******

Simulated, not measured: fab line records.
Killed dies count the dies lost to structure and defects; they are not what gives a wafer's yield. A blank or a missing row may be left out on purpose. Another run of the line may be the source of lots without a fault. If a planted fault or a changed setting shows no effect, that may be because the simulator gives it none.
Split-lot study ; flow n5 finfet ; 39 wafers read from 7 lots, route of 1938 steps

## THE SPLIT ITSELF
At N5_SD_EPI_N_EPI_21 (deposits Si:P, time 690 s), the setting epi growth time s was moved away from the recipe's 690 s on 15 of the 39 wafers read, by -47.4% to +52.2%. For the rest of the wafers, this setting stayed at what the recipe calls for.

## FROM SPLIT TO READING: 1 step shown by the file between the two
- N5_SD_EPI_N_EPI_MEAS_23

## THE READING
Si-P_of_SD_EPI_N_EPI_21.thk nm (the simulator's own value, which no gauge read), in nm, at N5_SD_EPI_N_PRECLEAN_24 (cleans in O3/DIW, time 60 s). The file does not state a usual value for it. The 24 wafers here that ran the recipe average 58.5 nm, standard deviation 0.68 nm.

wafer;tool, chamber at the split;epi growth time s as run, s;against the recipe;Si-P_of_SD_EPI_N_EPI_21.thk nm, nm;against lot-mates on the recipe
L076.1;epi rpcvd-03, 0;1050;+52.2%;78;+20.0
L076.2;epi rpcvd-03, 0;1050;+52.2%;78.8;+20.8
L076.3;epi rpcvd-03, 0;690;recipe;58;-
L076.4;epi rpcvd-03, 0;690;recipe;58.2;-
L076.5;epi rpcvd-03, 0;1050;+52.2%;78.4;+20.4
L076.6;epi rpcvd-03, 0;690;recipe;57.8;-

******

● **Work item**
Every line of the material must be given again exactly.

● **Your solution**
Simulated, not measured: fab line records.
Killed dies count the dies lost to structure and defects; they are not what gives a wafer's yield. A blank or a missing row may be left out on purpose. Another run of the line may be the source of lots without a fault. If a planted fault or a changed setting shows no effect, that may be because the simulator gives it none.
Split-lot study ; flow n5 finfet ; 39 wafers read from 7 lots, route of 1938 steps

## THE SPLIT ITSELF
At N5_SD_EPI_N_EPI_21 (deposits Si:P, time 690 s), the setting epi growth time s was moved away from the recipe's 690 s on 15 of the 39 wafers read, by -47.4% to +52.2%. For the rest of the wafers, this setting stayed at what the recipe calls for.

## FROM SPLIT TO READING: 1 step shown by the file between the two
- N5_SD_EPI_N_EPI_MEAS_23

## THE READING
Si-P_of_SD_EPI_N_EPI_21.thk nm (the simulator's own value, which no gauge read), in nm, at N5_SD_EPI_N_PRECLEAN_24 (cleans in O3/DIW, time 60 s). The file does not state a usual value for it. The 24 wafers here that ran the recipe average 58.5 nm, standard deviation 0.68 nm.

wafer;tool, chamber at the split;epi growth time s as run, s;against the recipe;Si-P_of_SD_EPI_N_EPI_21.thk nm, nm;against lot-mates on the recipe
L076.1;epi rpcvd-03, 0;1050;+52.2%;78;+20.0
L076.2;epi rpcvd-03, 0;1050;+52.2%;78.8;+20.8
L076.3;epi rpcvd-03, 0;690;recipe;58;-
L076.4;epi rpcvd-03, 0;690;recipe;58.2;-
L076.5;epi rpcvd-03, 0;1050;+52.2%;78.4;+20.4
L076.6;epi rpcvd-03, 0;690;recipe;57.8;-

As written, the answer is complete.